Top of INFORMATION
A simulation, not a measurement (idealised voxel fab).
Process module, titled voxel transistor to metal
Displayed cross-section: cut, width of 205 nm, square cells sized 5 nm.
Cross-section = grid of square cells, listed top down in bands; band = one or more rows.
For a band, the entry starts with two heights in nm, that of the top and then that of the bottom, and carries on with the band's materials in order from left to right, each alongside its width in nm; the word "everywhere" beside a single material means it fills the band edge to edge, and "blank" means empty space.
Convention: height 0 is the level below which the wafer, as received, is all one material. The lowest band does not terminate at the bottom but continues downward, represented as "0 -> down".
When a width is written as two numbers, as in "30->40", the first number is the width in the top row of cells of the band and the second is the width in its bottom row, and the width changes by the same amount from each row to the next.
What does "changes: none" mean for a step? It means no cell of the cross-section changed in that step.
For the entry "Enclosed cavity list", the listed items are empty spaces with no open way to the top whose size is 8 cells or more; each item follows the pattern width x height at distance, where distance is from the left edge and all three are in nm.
Bottom of INFORMATION

REQUIREMENT = Beginning at the first line of the records, retype exactly every line up to and including the one with "in that step.".

EXERCISE OUTPUT =
A simulation, not a measurement (idealised voxel fab).
Process module, titled voxel transistor to metal
Displayed cross-section: cut, width of 205 nm, square cells sized 5 nm.
Cross-section = grid of square cells, listed top down in bands; band = one or more rows.
For a band, the entry starts with two heights in nm, that of the top and then that of the bottom, and carries on with the band's materials in order from left to right, each alongside its width in nm; the word "everywhere" beside a single material means it fills the band edge to edge, and "blank" means empty space.
Convention: height 0 is the level below which the wafer, as received, is all one material. The lowest band does not terminate at the bottom but continues downward, represented as "0 -> down".
When a width is written as two numbers, as in "30->40", the first number is the width in the top row of cells of the band and the second is the width in its bottom row, and the width changes by the same amount from each row to the next.
What does "changes: none" mean for a step? It means no cell of the cross-section changed in that step.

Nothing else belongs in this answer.